Work request |
Give again, word for word, each line below starting at the one that contains "Missing number: 779" and ending at the one that contains "unit: nanometres".

Dataset excerpts below:
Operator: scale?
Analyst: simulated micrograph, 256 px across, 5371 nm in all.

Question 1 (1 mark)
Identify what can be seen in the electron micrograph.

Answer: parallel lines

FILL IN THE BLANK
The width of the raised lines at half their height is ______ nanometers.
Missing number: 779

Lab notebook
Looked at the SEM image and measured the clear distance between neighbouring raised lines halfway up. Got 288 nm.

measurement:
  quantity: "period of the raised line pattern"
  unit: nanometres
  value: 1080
End of Dataset excerpts.

Response |
Missing number: 779

Lab notebook
Looked at the SEM image and measured the clear distance between neighbouring raised lines halfway up. Got 288 nm.

measurement:
  quantity: "period of the raised line pattern"
  unit: nanometres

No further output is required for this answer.